Requirement - Please return all of the material exactly, with no line missing.

==*==

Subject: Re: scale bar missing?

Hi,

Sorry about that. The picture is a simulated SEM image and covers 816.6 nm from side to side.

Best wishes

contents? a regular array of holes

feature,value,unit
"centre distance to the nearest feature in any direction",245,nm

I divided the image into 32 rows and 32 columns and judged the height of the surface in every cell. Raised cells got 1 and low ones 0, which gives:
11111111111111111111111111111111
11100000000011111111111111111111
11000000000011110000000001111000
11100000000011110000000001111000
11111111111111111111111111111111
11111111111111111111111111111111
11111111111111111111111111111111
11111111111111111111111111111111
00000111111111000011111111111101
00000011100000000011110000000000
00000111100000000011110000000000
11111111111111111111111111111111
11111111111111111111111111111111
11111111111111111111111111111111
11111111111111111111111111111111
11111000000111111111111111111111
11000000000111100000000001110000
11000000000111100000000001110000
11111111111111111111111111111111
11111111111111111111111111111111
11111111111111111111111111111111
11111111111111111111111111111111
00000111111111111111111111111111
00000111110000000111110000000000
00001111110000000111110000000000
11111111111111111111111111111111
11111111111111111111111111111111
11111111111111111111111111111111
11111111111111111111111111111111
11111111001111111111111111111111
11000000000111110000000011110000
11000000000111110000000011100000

==*==

Solution -
Subject: Re: scale bar missing?

Hi,

Sorry about that. The picture is a simulated SEM image and covers 816.6 nm from side to side.

Best wishes

contents? a regular array of holes

feature,value,unit
"centre distance to the nearest feature in any direction",245,nm

I divided the image into 32 rows and 32 columns and judged the height of the surface in every cell. Raised cells got 1 and low ones 0, which gives:
11111111111111111111111111111111
11100000000011111111111111111111
11000000000011110000000001111000
11100000000011110000000001111000
11111111111111111111111111111111
11111111111111111111111111111111
11111111111111111111111111111111
11111111111111111111111111111111
00000111111111000011111111111101
00000011100000000011110000000000
00000111100000000011110000000000
11111111111111111111111111111111
11111111111111111111111111111111
11111111111111111111111111111111
11111111111111111111111111111111
11111000000111111111111111111111
11000000000111100000000001110000
11000000000111100000000001110000
11111111111111111111111111111111
11111111111111111111111111111111
11111111111111111111111111111111
11111111111111111111111111111111
00000111111111111111111111111111
00000111110000000111110000000000
00001111110000000111110000000000
11111111111111111111111111111111
11111111111111111111111111111111
11111111111111111111111111111111
11111111111111111111111111111111
11111111001111111111111111111111
11000000000111110000000011110000
11000000000111110000000011100000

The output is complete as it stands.